Listed entries »

┄┄┄┄┄┄┄┄┄┄

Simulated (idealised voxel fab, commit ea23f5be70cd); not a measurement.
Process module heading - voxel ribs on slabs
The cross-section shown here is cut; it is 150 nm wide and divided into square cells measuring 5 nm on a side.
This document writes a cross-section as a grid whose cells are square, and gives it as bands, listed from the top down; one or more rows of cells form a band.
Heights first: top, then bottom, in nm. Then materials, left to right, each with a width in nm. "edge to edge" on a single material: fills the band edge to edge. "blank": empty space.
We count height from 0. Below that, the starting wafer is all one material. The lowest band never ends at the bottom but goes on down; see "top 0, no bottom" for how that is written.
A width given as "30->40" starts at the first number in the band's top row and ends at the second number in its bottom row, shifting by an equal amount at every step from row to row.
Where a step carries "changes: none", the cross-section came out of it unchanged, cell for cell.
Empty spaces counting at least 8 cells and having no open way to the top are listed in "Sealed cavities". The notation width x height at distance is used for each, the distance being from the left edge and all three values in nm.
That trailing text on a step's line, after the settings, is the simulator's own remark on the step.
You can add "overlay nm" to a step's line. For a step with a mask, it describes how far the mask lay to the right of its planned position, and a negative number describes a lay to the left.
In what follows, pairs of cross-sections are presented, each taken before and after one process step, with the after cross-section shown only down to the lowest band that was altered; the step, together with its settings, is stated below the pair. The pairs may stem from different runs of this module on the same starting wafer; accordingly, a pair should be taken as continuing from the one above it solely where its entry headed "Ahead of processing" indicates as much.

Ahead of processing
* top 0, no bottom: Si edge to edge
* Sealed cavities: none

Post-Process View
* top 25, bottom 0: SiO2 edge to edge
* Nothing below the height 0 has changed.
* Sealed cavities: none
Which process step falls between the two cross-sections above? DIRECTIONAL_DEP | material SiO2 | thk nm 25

┄┄┄┄┄┄┄┄┄┄

Activity » Your job is to print exactly the lines that run from the top of the entries through the line with "Heights first: top, then", and no others.

Exercise solution »
Simulated (idealised voxel fab, commit ea23f5be70cd); not a measurement.
Process module heading - voxel ribs on slabs
The cross-section shown here is cut; it is 150 nm wide and divided into square cells measuring 5 nm on a side.
This document writes a cross-section as a grid whose cells are square, and gives it as bands, listed from the top down; one or more rows of cells form a band.
Heights first: top, then bottom, in nm. Then materials, left to right, each with a width in nm. "edge to edge" on a single material: fills the band edge to edge. "blank": empty space.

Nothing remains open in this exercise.